**Activity**
Give the listing again in full, exactly as written.

**Provided information**
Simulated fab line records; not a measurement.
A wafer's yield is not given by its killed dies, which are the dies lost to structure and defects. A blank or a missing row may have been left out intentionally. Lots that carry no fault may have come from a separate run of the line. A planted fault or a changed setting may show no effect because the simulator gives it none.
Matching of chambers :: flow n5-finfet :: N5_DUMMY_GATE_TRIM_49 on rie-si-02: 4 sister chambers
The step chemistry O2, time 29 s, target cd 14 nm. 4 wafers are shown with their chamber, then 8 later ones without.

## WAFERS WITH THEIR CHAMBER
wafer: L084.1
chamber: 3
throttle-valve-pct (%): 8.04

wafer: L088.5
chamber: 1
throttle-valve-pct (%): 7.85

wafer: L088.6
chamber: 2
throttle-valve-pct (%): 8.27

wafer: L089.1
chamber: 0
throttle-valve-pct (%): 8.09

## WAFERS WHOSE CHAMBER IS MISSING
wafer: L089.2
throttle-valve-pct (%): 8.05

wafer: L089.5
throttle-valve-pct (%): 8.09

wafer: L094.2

**Exercise solution**
Simulated fab line records; not a measurement.
A wafer's yield is not given by its killed dies, which are the dies lost to structure and defects. A blank or a missing row may have been left out intentionally. Lots that carry no fault may have come from a separate run of the line. A planted fault or a changed setting may show no effect because the simulator gives it none.
Matching of chambers :: flow n5-finfet :: N5_DUMMY_GATE_TRIM_49 on rie-si-02: 4 sister chambers
The step chemistry O2, time 29 s, target cd 14 nm. 4 wafers are shown with their chamber, then 8 later ones without.

## WAFERS WITH THEIR CHAMBER
wafer: L084.1
chamber: 3
throttle-valve-pct (%): 8.04

wafer: L088.5
chamber: 1
throttle-valve-pct (%): 7.85

wafer: L088.6
chamber: 2
throttle-valve-pct (%): 8.27

wafer: L089.1
chamber: 0
throttle-valve-pct (%): 8.09

## WAFERS WHOSE CHAMBER IS MISSING
wafer: L089.2
throttle-valve-pct (%): 8.05

wafer: L089.5
throttle-valve-pct (%): 8.09

wafer: L094.2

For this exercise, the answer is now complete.